Work instruction »
Provide an exact transcription of all the records.

** Opening Information block **

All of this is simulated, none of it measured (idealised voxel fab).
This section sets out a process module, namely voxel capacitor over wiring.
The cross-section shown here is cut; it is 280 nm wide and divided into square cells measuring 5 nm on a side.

** Closing Information block **

Your solution »
All of this is simulated, none of it measured (idealised voxel fab).
This section sets out a process module, namely voxel capacitor over wiring.
The cross-section shown here is cut; it is 280 nm wide and divided into square cells measuring 5 nm on a side.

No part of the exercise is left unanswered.